* _Action item_:
Your output should repeat each record below with no differences.

* _Data records_:
*-*-*
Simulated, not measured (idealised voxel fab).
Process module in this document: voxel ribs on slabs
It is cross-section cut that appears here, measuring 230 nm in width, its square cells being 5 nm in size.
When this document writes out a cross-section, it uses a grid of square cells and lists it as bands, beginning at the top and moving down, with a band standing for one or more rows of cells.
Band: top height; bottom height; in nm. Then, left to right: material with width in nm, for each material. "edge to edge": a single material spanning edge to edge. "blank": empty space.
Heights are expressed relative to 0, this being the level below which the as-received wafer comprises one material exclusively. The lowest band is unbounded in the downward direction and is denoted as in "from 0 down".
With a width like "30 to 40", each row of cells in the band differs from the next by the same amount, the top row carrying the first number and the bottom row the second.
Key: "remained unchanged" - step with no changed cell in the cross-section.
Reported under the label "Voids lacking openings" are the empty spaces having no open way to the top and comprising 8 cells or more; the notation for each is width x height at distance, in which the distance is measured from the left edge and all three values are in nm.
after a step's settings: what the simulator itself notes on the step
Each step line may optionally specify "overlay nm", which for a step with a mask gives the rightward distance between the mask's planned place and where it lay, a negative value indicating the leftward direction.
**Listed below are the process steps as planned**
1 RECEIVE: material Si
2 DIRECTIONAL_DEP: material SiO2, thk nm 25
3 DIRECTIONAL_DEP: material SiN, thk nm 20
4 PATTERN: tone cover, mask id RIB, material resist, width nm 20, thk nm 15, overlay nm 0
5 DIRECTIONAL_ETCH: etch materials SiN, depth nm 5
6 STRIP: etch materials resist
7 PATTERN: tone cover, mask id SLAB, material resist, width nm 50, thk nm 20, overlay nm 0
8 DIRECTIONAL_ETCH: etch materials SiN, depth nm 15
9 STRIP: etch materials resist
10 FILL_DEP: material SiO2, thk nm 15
*-*-*

* _Exercise result_:
Simulated, not measured (idealised voxel fab).
Process module in this document: voxel ribs on slabs
It is cross-section cut that appears here, measuring 230 nm in width, its square cells being 5 nm in size.
When this document writes out a cross-section, it uses a grid of square cells and lists it as bands, beginning at the top and moving down, with a band standing for one or more rows of cells.
Band: top height; bottom height; in nm. Then, left to right: material with width in nm, for each material. "edge to edge": a single material spanning edge to edge. "blank": empty space.
Heights are expressed relative to 0, this being the level below which the as-received wafer comprises one material exclusively. The lowest band is unbounded in the downward direction and is denoted as in "from 0 down".
With a width like "30 to 40", each row of cells in the band differs from the next by the same amount, the top row carrying the first number and the bottom row the second.
Key: "remained unchanged" - step with no changed cell in the cross-section.
Reported under the label "Voids lacking openings" are the empty spaces having no open way to the top and comprising 8 cells or more; the notation for each is width x height at distance, in which the distance is measured from the left edge and all three values are in nm.
after a step's settings: what the simulator itself notes on the step
Each step line may optionally specify "overlay nm", which for a step with a mask gives the rightward distance between the mask's planned place and where it lay, a negative value indicating the leftward direction.
**Listed below are the process steps as planned**
1 RECEIVE: material Si
2 DIRECTIONAL_DEP: material SiO2, thk nm 25
3 DIRECTIONAL_DEP: material SiN, thk nm 20
4 PATTERN: tone cover, mask id RIB, material resist, width nm 20, thk nm 15, overlay nm 0
5 DIRECTIONAL_ETCH: etch materials SiN, depth nm 5
6 STRIP: etch materials resist
7 PATTERN: tone cover, mask id SLAB, material resist, width nm 50, thk nm 20, overlay nm 0
8 DIRECTIONAL_ETCH: etch materials SiN, depth nm 15
9 STRIP: etch materials resist
10 FILL_DEP: material SiO2, thk nm 15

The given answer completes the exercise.